**RECORDS SHOWN:**
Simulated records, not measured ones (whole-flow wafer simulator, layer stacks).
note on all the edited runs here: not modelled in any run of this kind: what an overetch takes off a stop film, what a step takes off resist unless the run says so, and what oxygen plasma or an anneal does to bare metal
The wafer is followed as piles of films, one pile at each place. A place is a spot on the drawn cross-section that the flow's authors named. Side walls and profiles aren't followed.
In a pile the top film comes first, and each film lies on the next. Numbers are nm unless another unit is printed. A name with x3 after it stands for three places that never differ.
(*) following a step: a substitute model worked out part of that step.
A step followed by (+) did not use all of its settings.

**REQUIREMENT:** Could you copy out all of the records above exactly?

**RESPONSE:**
Simulated records, not measured ones (whole-flow wafer simulator, layer stacks).
note on all the edited runs here: not modelled in any run of this kind: what an overetch takes off a stop film, what a step takes off resist unless the run says so, and what oxygen plasma or an anneal does to bare metal
The wafer is followed as piles of films, one pile at each place. A place is a spot on the drawn cross-section that the flow's authors named. Side walls and profiles aren't followed.
In a pile the top film comes first, and each film lies on the next. Numbers are nm unless another unit is printed. A name with x3 after it stands for three places that never differ.
(*) following a step: a substitute model worked out part of that step.
A step followed by (+) did not use all of its settings.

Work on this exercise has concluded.